Entries provided:
BEGIN

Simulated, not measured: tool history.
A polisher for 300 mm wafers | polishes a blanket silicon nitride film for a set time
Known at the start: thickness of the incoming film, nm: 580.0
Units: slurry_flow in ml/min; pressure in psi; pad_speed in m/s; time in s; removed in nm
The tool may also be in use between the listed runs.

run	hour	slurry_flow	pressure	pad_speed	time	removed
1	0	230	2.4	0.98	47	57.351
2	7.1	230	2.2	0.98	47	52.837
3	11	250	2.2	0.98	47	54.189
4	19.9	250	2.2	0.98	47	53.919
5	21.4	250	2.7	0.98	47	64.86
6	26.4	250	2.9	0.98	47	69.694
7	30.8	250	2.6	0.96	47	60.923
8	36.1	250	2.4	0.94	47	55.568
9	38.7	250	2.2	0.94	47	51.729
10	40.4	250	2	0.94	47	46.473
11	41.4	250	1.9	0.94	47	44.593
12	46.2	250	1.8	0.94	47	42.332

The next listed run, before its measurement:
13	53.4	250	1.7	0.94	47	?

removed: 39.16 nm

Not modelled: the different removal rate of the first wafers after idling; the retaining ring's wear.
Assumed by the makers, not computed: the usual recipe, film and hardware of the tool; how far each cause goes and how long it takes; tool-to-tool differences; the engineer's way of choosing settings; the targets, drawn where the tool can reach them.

END

Task item: Exactly the lines running from the top of the records to the line that contains "The tool may", inclusive, must be set down, and nothing more.

Answer area:
Simulated, not measured: tool history.
A polisher for 300 mm wafers | polishes a blanket silicon nitride film for a set time
Known at the start: thickness of the incoming film, nm: 580.0
Units: slurry_flow in ml/min; pressure in psi; pad_speed in m/s; time in s; removed in nm
The tool may also be in use between the listed runs.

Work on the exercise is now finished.